# ASSIGNMENT
Which lines run from the start of the data below to the line containing "Your spot: 312 nm from the left edge"? Set them down exactly, with none added.

..............................

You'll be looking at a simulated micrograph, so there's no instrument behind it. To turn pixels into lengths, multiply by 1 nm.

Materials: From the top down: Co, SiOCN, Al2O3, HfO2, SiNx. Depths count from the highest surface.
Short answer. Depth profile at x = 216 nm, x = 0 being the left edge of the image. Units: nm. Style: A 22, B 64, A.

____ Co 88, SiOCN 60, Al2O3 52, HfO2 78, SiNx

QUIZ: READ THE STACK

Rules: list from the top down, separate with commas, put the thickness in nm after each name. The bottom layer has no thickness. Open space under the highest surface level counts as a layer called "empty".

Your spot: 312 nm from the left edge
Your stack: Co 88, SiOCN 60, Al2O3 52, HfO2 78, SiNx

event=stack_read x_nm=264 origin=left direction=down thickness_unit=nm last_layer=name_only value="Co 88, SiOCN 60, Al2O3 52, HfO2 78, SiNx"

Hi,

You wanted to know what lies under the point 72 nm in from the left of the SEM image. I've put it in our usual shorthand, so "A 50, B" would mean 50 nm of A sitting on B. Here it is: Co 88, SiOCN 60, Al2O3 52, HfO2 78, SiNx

..............................

# PROBLEM SOLUTION
You'll be looking at a simulated micrograph, so there's no instrument behind it. To turn pixels into lengths, multiply by 1 nm.

Materials: From the top down: Co, SiOCN, Al2O3, HfO2, SiNx. Depths count from the highest surface.
Short answer. Depth profile at x = 216 nm, x = 0 being the left edge of the image. Units: nm. Style: A 22, B 64, A.

____ Co 88, SiOCN 60, Al2O3 52, HfO2 78, SiNx

QUIZ: READ THE STACK

Rules: list from the top down, separate with commas, put the thickness in nm after each name. The bottom layer has no thickness. Open space under the highest surface level counts as a layer called "empty".

Your spot: 312 nm from the left edge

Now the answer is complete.